Task item
Restate, word for word, the lines from the opening line of the data through the line containing "grid_size: 16", both included, and nothing else.

===

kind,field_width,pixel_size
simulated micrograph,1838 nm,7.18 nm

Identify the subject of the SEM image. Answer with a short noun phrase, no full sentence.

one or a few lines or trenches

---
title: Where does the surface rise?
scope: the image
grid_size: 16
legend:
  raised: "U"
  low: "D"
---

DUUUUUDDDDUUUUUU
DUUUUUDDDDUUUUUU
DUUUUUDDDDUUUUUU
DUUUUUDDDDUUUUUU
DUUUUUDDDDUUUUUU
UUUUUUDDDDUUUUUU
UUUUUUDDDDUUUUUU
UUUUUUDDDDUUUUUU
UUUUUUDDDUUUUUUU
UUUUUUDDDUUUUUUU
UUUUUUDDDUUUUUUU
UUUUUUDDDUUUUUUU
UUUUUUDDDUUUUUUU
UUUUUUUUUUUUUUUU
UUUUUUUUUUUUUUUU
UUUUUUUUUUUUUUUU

===

Worked solution
kind,field_width,pixel_size
simulated micrograph,1838 nm,7.18 nm

Identify the subject of the SEM image. Answer with a short noun phrase, no full sentence.

one or a few lines or trenches

---
title: Where does the surface rise?
scope: the image
grid_size: 16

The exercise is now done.